__TASK ITEM__
Retype the data exactly, leaving nothing out.

● ● ● ● ●
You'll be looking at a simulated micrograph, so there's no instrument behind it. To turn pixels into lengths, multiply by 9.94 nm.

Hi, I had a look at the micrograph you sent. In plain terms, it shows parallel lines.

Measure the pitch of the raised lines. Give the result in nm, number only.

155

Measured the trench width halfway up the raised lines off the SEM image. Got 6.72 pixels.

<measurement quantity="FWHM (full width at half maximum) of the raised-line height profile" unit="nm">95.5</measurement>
● ● ● ● ●

__WRITTEN RESPONSE__
You'll be looking at a simulated micrograph, so there's no instrument behind it. To turn pixels into lengths, multiply by 9.94 nm.

Hi, I had a look at the micrograph you sent. In plain terms, it shows parallel lines.

Measure the pitch of the raised lines. Give the result in nm, number only.

155

Measured the trench width halfway up the raised lines off the SEM image. Got 6.72 pixels.

<measurement quantity="FWHM (full width at half maximum) of the raised-line height profile" unit="nm">95.5</measurement>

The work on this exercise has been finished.